» **REQUIRED ACTION**: In the entries that follow, the lines from the one with "The tool behind" through the one with "39999 39995 39998" are the ones to write out, exactly and with both ends included. Nothing else should appear.

+++

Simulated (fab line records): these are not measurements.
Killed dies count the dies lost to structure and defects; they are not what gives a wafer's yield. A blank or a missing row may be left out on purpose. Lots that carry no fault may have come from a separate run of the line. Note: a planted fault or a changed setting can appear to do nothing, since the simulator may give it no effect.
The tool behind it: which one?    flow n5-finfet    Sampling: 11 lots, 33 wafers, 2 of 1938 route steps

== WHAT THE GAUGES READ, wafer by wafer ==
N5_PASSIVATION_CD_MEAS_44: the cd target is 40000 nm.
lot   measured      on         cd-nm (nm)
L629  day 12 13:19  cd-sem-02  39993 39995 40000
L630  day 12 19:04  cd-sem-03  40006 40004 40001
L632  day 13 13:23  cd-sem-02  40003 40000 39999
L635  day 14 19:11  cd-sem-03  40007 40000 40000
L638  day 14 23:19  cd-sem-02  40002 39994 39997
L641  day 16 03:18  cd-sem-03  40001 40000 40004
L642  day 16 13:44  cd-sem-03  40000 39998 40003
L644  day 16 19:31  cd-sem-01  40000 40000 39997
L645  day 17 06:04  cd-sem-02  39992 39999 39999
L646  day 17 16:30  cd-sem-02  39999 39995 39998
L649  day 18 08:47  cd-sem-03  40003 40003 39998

+++

» **TASK RESULT**:
The tool behind it: which one?    flow n5-finfet    Sampling: 11 lots, 33 wafers, 2 of 1938 route steps

== WHAT THE GAUGES READ, wafer by wafer ==
N5_PASSIVATION_CD_MEAS_44: the cd target is 40000 nm.
lot   measured      on         cd-nm (nm)
L629  day 12 13:19  cd-sem-02  39993 39995 40000
L630  day 12 19:04  cd-sem-03  40006 40004 40001
L632  day 13 13:23  cd-sem-02  40003 40000 39999
L635  day 14 19:11  cd-sem-03  40007 40000 40000
L638  day 14 23:19  cd-sem-02  40002 39994 39997
L641  day 16 03:18  cd-sem-03  40001 40000 40004
L642  day 16 13:44  cd-sem-03  40000 39998 40003
L644  day 16 19:31  cd-sem-01  40000 40000 39997
L645  day 17 06:04  cd-sem-02  39992 39999 39999
L646  day 17 16:30  cd-sem-02  39999 39995 39998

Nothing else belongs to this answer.